WORK ITEM -
Output the data below line for line, exactly, up to and including the line where "Each place is" appears.

————————

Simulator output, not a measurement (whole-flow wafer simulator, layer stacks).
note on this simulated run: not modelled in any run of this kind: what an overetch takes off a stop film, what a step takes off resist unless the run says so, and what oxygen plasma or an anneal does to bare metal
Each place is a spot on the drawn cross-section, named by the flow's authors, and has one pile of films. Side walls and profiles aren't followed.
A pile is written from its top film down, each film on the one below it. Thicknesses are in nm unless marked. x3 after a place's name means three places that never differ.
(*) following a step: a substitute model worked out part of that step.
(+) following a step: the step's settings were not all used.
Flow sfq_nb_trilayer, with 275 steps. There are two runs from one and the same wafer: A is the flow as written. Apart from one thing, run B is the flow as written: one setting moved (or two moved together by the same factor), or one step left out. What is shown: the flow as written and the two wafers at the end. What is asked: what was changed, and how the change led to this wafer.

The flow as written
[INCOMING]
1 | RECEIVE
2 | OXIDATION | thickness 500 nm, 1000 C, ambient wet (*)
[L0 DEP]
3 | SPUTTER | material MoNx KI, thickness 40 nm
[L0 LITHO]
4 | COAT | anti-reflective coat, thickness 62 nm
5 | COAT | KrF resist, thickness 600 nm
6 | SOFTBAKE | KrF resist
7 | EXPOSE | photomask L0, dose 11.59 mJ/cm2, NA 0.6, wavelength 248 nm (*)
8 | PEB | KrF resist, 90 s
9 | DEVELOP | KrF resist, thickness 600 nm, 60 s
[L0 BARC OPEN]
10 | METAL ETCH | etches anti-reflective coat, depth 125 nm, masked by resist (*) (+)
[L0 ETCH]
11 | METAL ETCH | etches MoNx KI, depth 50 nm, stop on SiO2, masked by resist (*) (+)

————————

ANSWER SPACE -
Simulator output, not a measurement (whole-flow wafer simulator, layer stacks).
note on this simulated run: not modelled in any run of this kind: what an overetch takes off a stop film, what a step takes off resist unless the run says so, and what oxygen plasma or an anneal does to bare metal
Each place is a spot on the drawn cross-section, named by the flow's authors, and has one pile of films. Side walls and profiles aren't followed.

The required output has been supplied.